**Requirement:**
Copy out exactly the stretch of the listing below that begins at the line containing "What tool caused" and ends at the line containing "UCB170_M2_RS_MEAS_02: a four-point-probe", and copy nothing outside it.

◆ ◆ ◆ ◆ ◆

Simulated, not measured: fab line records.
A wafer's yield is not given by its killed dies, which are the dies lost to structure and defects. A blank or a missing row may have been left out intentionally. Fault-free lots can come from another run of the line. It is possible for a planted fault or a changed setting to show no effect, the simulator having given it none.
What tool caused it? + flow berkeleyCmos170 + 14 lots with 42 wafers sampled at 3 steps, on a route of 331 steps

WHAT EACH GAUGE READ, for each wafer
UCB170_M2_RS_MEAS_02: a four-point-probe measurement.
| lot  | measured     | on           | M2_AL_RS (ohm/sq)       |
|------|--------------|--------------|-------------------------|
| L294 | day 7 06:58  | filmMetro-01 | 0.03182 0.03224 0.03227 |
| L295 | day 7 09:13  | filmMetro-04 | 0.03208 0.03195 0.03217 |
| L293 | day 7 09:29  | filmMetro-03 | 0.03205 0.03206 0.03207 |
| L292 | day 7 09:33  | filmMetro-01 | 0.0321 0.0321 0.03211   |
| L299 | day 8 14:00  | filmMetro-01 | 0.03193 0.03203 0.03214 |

◆ ◆ ◆ ◆ ◆

**Task answer:**
What tool caused it? + flow berkeleyCmos170 + 14 lots with 42 wafers sampled at 3 steps, on a route of 331 steps

WHAT EACH GAUGE READ, for each wafer
UCB170_M2_RS_MEAS_02: a four-point-probe measurement.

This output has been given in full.